--- Required action ---
Begin with the first line of the entries below and reproduce each line exactly, ending with the line that holds "Run 2, day 0.279: flow".

--- Data ---
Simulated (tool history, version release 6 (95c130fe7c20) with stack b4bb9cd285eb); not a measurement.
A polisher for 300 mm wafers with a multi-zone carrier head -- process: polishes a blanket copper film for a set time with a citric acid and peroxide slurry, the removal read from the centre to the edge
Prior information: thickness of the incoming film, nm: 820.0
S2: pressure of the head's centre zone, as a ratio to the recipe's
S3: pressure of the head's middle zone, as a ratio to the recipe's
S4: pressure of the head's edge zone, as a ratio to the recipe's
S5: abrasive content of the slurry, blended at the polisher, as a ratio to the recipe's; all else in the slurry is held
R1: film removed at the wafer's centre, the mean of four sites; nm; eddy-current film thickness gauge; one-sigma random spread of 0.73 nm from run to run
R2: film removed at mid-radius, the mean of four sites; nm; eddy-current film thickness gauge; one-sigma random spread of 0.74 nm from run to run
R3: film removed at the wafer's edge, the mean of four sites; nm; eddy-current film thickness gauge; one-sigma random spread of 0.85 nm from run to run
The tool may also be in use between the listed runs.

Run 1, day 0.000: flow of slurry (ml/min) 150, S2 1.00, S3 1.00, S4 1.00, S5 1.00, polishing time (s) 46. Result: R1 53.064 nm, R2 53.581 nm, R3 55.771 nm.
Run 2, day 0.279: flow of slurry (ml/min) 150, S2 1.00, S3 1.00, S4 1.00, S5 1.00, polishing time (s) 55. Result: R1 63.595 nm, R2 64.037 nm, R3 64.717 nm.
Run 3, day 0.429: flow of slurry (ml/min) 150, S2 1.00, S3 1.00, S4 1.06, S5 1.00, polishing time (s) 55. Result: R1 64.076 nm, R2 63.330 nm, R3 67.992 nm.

--- Exercise solution ---
Simulated (tool history, version release 6 (95c130fe7c20) with stack b4bb9cd285eb); not a measurement.
A polisher for 300 mm wafers with a multi-zone carrier head -- process: polishes a blanket copper film for a set time with a citric acid and peroxide slurry, the removal read from the centre to the edge
Prior information: thickness of the incoming film, nm: 820.0
S2: pressure of the head's centre zone, as a ratio to the recipe's
S3: pressure of the head's middle zone, as a ratio to the recipe's
S4: pressure of the head's edge zone, as a ratio to the recipe's
S5: abrasive content of the slurry, blended at the polisher, as a ratio to the recipe's; all else in the slurry is held
R1: film removed at the wafer's centre, the mean of four sites; nm; eddy-current film thickness gauge; one-sigma random spread of 0.73 nm from run to run
R2: film removed at mid-radius, the mean of four sites; nm; eddy-current film thickness gauge; one-sigma random spread of 0.74 nm from run to run
R3: film removed at the wafer's edge, the mean of four sites; nm; eddy-current film thickness gauge; one-sigma random spread of 0.85 nm from run to run
The tool may also be in use between the listed runs.

Run 1, day 0.000: flow of slurry (ml/min) 150, S2 1.00, S3 1.00, S4 1.00, S5 1.00, polishing time (s) 46. Result: R1 53.064 nm, R2 53.581 nm, R3 55.771 nm.
Run 2, day 0.279: flow of slurry (ml/min) 150, S2 1.00, S3 1.00, S4 1.00, S5 1.00, polishing time (s) 55. Result: R1 63.595 nm, R2 64.037 nm, R3 64.717 nm.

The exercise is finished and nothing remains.